• [Assigned task]:
Each record must appear in your answer exactly as it does below.

• [Dataset content]:
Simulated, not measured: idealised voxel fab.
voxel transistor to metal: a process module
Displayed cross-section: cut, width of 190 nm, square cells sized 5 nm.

• [Reply]:
Simulated, not measured: idealised voxel fab.
voxel transistor to metal: a process module
Displayed cross-section: cut, width of 190 nm, square cells sized 5 nm.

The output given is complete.